» WORK REQUEST
Below is a listing; repeat exactly the lines from the one containing "LLLLLLLLLLLLLLLHHLLLLLLHHHHLLLLL" to the one containing "LLLLLLLLLLLLLLLLLLLHHLLLLLLLHHHL", both included.

» SUPPLIED ENTRIES
☆ ☆ ☆

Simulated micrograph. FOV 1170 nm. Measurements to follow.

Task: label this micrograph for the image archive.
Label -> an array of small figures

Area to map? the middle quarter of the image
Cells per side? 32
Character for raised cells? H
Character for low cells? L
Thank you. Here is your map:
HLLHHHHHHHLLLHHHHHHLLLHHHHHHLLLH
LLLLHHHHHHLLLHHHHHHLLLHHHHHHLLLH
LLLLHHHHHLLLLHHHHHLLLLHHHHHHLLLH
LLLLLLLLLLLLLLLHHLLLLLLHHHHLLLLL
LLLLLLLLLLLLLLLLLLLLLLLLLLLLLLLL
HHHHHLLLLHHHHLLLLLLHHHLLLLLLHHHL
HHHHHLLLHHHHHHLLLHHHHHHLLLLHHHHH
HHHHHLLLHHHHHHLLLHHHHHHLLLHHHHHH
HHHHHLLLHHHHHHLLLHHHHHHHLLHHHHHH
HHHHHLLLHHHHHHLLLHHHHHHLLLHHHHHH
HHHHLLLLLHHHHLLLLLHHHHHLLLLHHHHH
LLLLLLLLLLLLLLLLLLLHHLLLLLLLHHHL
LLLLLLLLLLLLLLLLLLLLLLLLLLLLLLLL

☆ ☆ ☆

» WRITTEN REPLY
LLLLLLLLLLLLLLLHHLLLLLLHHHHLLLLL
LLLLLLLLLLLLLLLLLLLLLLLLLLLLLLLL
HHHHHLLLLHHHHLLLLLLHHHLLLLLLHHHL
HHHHHLLLHHHHHHLLLHHHHHHLLLLHHHHH
HHHHHLLLHHHHHHLLLHHHHHHLLLHHHHHH
HHHHHLLLHHHHHHLLLHHHHHHHLLHHHHHH
HHHHHLLLHHHHHHLLLHHHHHHLLLHHHHHH
HHHHLLLLLHHHHLLLLLHHHHHLLLLHHHHH
LLLLLLLLLLLLLLLLLLLHHLLLLLLLHHHL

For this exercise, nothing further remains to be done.